• **ACTIVITY**:
Copy out, unchanged, every line from the start of the records to the line that contains "[status] finished", and stop there.

• **INFORMATION SUPPLIED**:
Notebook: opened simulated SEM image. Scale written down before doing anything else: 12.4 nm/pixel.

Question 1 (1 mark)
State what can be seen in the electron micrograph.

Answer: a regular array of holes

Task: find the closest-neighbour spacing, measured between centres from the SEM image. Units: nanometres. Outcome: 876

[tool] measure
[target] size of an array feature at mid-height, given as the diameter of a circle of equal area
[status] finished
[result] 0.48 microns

• **EXERCISE ANSWER**:
Notebook: opened simulated SEM image. Scale written down before doing anything else: 12.4 nm/pixel.

Question 1 (1 mark)
State what can be seen in the electron micrograph.

Answer: a regular array of holes

Task: find the closest-neighbour spacing, measured between centres from the SEM image. Units: nanometres. Outcome: 876

[tool] measure
[target] size of an array feature at mid-height, given as the diameter of a circle of equal area
[status] finished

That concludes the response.